_Assigned task_
The line containing "We display cut, a" marks the end: restate word for word every line from the first line of the entries below through that one.

_Listed records_
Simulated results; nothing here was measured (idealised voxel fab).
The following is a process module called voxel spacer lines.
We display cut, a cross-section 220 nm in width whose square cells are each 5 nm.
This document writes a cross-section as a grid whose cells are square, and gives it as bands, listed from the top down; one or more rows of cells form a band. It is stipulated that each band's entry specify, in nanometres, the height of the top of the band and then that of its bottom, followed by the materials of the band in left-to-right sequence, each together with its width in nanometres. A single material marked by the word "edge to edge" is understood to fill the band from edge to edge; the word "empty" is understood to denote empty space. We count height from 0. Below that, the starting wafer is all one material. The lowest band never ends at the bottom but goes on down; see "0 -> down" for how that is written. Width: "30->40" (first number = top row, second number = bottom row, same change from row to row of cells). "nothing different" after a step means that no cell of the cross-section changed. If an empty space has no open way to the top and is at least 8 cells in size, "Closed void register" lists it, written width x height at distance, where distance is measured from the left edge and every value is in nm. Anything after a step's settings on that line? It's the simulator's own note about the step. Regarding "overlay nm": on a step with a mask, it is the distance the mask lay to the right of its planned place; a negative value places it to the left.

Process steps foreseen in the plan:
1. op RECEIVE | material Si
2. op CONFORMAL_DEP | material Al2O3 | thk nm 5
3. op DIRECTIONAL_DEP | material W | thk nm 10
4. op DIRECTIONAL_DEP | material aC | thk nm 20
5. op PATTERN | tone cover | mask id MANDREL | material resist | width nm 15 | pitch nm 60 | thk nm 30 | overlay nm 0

_Worked solution_
Simulated results; nothing here was measured (idealised voxel fab).
The following is a process module called voxel spacer lines.
We display cut, a cross-section 220 nm in width whose square cells are each 5 nm.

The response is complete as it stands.